::: DATASET
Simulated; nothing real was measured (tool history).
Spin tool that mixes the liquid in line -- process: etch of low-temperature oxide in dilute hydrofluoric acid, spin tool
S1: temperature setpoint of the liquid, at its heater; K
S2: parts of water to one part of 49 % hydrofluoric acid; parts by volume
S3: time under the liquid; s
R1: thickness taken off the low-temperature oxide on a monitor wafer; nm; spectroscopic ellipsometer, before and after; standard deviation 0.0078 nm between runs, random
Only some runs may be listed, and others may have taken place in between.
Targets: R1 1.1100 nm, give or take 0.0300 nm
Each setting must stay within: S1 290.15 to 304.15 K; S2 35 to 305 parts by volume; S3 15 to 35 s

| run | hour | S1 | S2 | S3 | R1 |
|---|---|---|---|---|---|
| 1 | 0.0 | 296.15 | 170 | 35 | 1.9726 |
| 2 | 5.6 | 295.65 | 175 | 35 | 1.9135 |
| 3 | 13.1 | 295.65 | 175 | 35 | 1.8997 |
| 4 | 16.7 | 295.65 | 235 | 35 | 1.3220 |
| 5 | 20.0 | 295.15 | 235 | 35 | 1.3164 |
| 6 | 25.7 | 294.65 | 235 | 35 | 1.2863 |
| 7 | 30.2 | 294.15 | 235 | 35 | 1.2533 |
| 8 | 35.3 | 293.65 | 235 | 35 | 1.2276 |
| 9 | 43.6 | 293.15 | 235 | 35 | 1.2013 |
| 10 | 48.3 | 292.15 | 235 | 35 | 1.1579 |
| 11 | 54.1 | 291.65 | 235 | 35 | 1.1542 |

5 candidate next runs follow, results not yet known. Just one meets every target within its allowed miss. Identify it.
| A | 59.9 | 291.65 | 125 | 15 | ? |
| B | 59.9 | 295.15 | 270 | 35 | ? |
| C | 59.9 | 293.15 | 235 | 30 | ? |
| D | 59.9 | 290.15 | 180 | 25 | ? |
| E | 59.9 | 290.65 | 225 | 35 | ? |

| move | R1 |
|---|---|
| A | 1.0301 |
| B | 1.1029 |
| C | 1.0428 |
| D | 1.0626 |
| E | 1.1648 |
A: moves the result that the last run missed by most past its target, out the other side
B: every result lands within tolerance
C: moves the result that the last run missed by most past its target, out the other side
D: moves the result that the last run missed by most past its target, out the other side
::::::

WORK INSTRUCTION:
Transcribe, with no changes, the listing above from its first line through the line with "C: moves the", including that line, and stop once it is done.

ANSWER BOX:
Simulated; nothing real was measured (tool history).
Spin tool that mixes the liquid in line -- process: etch of low-temperature oxide in dilute hydrofluoric acid, spin tool
S1: temperature setpoint of the liquid, at its heater; K
S2: parts of water to one part of 49 % hydrofluoric acid; parts by volume
S3: time under the liquid; s
R1: thickness taken off the low-temperature oxide on a monitor wafer; nm; spectroscopic ellipsometer, before and after; standard deviation 0.0078 nm between runs, random
Only some runs may be listed, and others may have taken place in between.
Targets: R1 1.1100 nm, give or take 0.0300 nm
Each setting must stay within: S1 290.15 to 304.15 K; S2 35 to 305 parts by volume; S3 15 to 35 s

| run | hour | S1 | S2 | S3 | R1 |
|---|---|---|---|---|---|
| 1 | 0.0 | 296.15 | 170 | 35 | 1.9726 |
| 2 | 5.6 | 295.65 | 175 | 35 | 1.9135 |
| 3 | 13.1 | 295.65 | 175 | 35 | 1.8997 |
| 4 | 16.7 | 295.65 | 235 | 35 | 1.3220 |
| 5 | 20.0 | 295.15 | 235 | 35 | 1.3164 |
| 6 | 25.7 | 294.65 | 235 | 35 | 1.2863 |
| 7 | 30.2 | 294.15 | 235 | 35 | 1.2533 |
| 8 | 35.3 | 293.65 | 235 | 35 | 1.2276 |
| 9 | 43.6 | 293.15 | 235 | 35 | 1.2013 |
| 10 | 48.3 | 292.15 | 235 | 35 | 1.1579 |
| 11 | 54.1 | 291.65 | 235 | 35 | 1.1542 |

5 candidate next runs follow, results not yet known. Just one meets every target within its allowed miss. Identify it.
| A | 59.9 | 291.65 | 125 | 15 | ? |
| B | 59.9 | 295.15 | 270 | 35 | ? |
| C | 59.9 | 293.15 | 235 | 30 | ? |
| D | 59.9 | 290.15 | 180 | 25 | ? |
| E | 59.9 | 290.65 | 225 | 35 | ? |

| move | R1 |
|---|---|
| A | 1.0301 |
| B | 1.1029 |
| C | 1.0428 |
| D | 1.0626 |
| E | 1.1648 |
A: moves the result that the last run missed by most past its target, out the other side
B: every result lands within tolerance
C: moves the result that the last run missed by most past its target, out the other side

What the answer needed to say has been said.